===== Supplied data =====
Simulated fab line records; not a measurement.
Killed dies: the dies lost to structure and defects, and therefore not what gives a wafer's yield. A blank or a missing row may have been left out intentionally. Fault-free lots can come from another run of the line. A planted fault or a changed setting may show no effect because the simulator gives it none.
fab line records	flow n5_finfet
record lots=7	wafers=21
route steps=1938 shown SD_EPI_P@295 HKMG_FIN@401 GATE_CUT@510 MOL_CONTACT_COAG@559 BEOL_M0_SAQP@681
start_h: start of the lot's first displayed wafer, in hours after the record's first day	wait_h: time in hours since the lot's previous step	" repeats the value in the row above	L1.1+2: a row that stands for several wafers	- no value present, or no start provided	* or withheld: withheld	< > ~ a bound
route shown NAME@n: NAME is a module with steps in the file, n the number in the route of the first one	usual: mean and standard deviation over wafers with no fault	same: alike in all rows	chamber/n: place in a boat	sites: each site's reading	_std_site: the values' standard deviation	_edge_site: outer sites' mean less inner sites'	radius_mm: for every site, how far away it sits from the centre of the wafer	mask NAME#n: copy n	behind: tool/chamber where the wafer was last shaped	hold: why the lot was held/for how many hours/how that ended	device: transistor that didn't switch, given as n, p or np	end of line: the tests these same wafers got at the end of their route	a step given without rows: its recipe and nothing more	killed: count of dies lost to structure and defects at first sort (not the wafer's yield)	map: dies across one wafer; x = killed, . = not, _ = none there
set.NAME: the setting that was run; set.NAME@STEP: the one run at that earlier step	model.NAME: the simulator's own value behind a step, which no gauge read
=====

* **Task item**: Repeat all of the data exactly as given.

* **Answer section**:
Simulated fab line records; not a measurement.
Killed dies: the dies lost to structure and defects, and therefore not what gives a wafer's yield. A blank or a missing row may have been left out intentionally. Fault-free lots can come from another run of the line. A planted fault or a changed setting may show no effect because the simulator gives it none.
fab line records	flow n5_finfet
record lots=7	wafers=21
route steps=1938 shown SD_EPI_P@295 HKMG_FIN@401 GATE_CUT@510 MOL_CONTACT_COAG@559 BEOL_M0_SAQP@681
start_h: start of the lot's first displayed wafer, in hours after the record's first day	wait_h: time in hours since the lot's previous step	" repeats the value in the row above	L1.1+2: a row that stands for several wafers	- no value present, or no start provided	* or withheld: withheld	< > ~ a bound
route shown NAME@n: NAME is a module with steps in the file, n the number in the route of the first one	usual: mean and standard deviation over wafers with no fault	same: alike in all rows	chamber/n: place in a boat	sites: each site's reading	_std_site: the values' standard deviation	_edge_site: outer sites' mean less inner sites'	radius_mm: for every site, how far away it sits from the centre of the wafer	mask NAME#n: copy n	behind: tool/chamber where the wafer was last shaped	hold: why the lot was held/for how many hours/how that ended	device: transistor that didn't switch, given as n, p or np	end of line: the tests these same wafers got at the end of their route	a step given without rows: its recipe and nothing more	killed: count of dies lost to structure and defects at first sort (not the wafer's yield)	map: dies across one wafer; x = killed, . = not, _ = none there
set.NAME: the setting that was run; set.NAME@STEP: the one run at that earlier step	model.NAME: the simulator's own value behind a step, which no gauge read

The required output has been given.